• [EXERCISE]
Write the records out once more. Leave each line exactly as given.

• [SOURCE INFORMATION]
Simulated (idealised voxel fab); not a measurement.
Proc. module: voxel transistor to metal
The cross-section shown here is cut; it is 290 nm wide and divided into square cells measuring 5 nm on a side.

• [ANSWER SPACE]
Simulated (idealised voxel fab); not a measurement.
Proc. module: voxel transistor to metal
The cross-section shown here is cut; it is 290 nm wide and divided into square cells measuring 5 nm on a side.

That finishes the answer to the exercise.